Work task:
All records are to be restated exactly, each line as it reads.

• • •
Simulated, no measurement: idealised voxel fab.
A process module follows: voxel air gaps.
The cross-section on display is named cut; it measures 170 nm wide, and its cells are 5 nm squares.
• • •

Task response:
Simulated, no measurement: idealised voxel fab.
A process module follows: voxel air gaps.
The cross-section on display is named cut; it measures 170 nm wide, and its cells are 5 nm squares.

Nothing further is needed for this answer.